▸ **BRIEF**:
Exactly as it appears, restate the whole listing.

▸ **LISTED ENTRIES**:
====================

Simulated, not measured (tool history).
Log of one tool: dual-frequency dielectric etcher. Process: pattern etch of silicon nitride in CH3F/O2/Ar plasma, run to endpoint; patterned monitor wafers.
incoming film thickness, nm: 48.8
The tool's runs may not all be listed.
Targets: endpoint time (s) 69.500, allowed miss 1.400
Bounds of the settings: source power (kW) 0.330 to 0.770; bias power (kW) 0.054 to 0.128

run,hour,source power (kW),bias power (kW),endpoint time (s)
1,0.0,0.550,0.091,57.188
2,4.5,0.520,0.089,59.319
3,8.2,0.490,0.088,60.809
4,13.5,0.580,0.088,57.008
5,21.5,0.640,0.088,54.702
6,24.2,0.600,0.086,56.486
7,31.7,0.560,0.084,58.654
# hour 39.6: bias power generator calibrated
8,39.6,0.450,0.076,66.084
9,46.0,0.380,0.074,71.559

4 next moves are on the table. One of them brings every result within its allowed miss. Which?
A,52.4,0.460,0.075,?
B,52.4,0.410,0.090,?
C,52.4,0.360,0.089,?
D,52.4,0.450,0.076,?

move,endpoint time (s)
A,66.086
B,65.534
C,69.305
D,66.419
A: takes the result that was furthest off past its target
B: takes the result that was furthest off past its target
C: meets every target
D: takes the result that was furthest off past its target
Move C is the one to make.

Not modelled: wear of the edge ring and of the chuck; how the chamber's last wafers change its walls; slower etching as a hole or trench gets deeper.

====================

▸ **TASK SOLUTION**:
Simulated, not measured (tool history).
Log of one tool: dual-frequency dielectric etcher. Process: pattern etch of silicon nitride in CH3F/O2/Ar plasma, run to endpoint; patterned monitor wafers.
incoming film thickness, nm: 48.8
The tool's runs may not all be listed.
Targets: endpoint time (s) 69.500, allowed miss 1.400
Bounds of the settings: source power (kW) 0.330 to 0.770; bias power (kW) 0.054 to 0.128

run,hour,source power (kW),bias power (kW),endpoint time (s)
1,0.0,0.550,0.091,57.188
2,4.5,0.520,0.089,59.319
3,8.2,0.490,0.088,60.809
4,13.5,0.580,0.088,57.008
5,21.5,0.640,0.088,54.702
6,24.2,0.600,0.086,56.486
7,31.7,0.560,0.084,58.654
# hour 39.6: bias power generator calibrated
8,39.6,0.450,0.076,66.084
9,46.0,0.380,0.074,71.559

4 next moves are on the table. One of them brings every result within its allowed miss. Which?
A,52.4,0.460,0.075,?
B,52.4,0.410,0.090,?
C,52.4,0.360,0.089,?
D,52.4,0.450,0.076,?

move,endpoint time (s)
A,66.086
B,65.534
C,69.305
D,66.419
A: takes the result that was furthest off past its target
B: takes the result that was furthest off past its target
C: meets every target
D: takes the result that was furthest off past its target
Move C is the one to make.

Not modelled: wear of the edge ring and of the chuck; how the chamber's last wafers change its walls; slower etching as a hole or trench gets deeper.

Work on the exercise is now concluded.